# ACTION ITEM
Set down exactly the lines of the listing below, please, beginning with the first and ending with the line that holds "Columns: A = chamber".

# EXTRACTED INFORMATION
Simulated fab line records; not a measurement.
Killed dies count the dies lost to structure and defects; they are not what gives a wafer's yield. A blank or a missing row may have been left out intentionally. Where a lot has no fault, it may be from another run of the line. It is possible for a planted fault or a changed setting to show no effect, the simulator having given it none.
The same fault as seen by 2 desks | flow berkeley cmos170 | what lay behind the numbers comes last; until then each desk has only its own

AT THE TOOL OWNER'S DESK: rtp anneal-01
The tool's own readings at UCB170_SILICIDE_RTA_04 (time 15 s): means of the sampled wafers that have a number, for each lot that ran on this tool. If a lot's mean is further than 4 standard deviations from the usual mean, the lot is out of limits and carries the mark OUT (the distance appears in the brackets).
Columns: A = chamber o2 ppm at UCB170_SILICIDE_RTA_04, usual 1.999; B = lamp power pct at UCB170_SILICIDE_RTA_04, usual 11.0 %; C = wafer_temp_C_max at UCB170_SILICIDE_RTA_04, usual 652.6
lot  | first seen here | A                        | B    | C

# REPLY
Simulated fab line records; not a measurement.
Killed dies count the dies lost to structure and defects; they are not what gives a wafer's yield. A blank or a missing row may have been left out intentionally. Where a lot has no fault, it may be from another run of the line. It is possible for a planted fault or a changed setting to show no effect, the simulator having given it none.
The same fault as seen by 2 desks | flow berkeley cmos170 | what lay behind the numbers comes last; until then each desk has only its own

AT THE TOOL OWNER'S DESK: rtp anneal-01
The tool's own readings at UCB170_SILICIDE_RTA_04 (time 15 s): means of the sampled wafers that have a number, for each lot that ran on this tool. If a lot's mean is further than 4 standard deviations from the usual mean, the lot is out of limits and carries the mark OUT (the distance appears in the brackets).
Columns: A = chamber o2 ppm at UCB170_SILICIDE_RTA_04, usual 1.999; B = lamp power pct at UCB170_SILICIDE_RTA_04, usual 11.0 %; C = wafer_temp_C_max at UCB170_SILICIDE_RTA_04, usual 652.6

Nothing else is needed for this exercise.